DATA EXTRACT:
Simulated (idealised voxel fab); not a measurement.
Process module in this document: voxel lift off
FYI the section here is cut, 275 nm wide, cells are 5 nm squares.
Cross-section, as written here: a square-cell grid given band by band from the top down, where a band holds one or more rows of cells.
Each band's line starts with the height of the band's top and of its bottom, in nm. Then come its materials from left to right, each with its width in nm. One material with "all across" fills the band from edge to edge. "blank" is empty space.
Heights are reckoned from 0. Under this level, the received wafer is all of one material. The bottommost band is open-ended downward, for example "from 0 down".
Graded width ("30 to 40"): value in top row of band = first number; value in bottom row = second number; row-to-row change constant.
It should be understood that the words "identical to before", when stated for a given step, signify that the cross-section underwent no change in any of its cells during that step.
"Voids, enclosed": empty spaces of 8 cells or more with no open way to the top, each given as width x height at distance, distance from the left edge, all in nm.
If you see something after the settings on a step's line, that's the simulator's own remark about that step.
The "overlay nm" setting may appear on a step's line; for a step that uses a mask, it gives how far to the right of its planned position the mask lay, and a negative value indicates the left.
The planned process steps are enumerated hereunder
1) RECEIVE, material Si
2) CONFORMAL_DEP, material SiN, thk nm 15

ACTIVITY:
Give the listing above again in full, with no word altered.

YOUR RESPONSE:
Simulated (idealised voxel fab); not a measurement.
Process module in this document: voxel lift off
FYI the section here is cut, 275 nm wide, cells are 5 nm squares.
Cross-section, as written here: a square-cell grid given band by band from the top down, where a band holds one or more rows of cells.
Each band's line starts with the height of the band's top and of its bottom, in nm. Then come its materials from left to right, each with its width in nm. One material with "all across" fills the band from edge to edge. "blank" is empty space.
Heights are reckoned from 0. Under this level, the received wafer is all of one material. The bottommost band is open-ended downward, for example "from 0 down".
Graded width ("30 to 40"): value in top row of band = first number; value in bottom row = second number; row-to-row change constant.
It should be understood that the words "identical to before", when stated for a given step, signify that the cross-section underwent no change in any of its cells during that step.
"Voids, enclosed": empty spaces of 8 cells or more with no open way to the top, each given as width x height at distance, distance from the left edge, all in nm.
If you see something after the settings on a step's line, that's the simulator's own remark about that step.
The "overlay nm" setting may appear on a step's line; for a step that uses a mask, it gives how far to the right of its planned position the mask lay, and a negative value indicates the left.
The planned process steps are enumerated hereunder
1) RECEIVE, material Si
2) CONFORMAL_DEP, material SiN, thk nm 15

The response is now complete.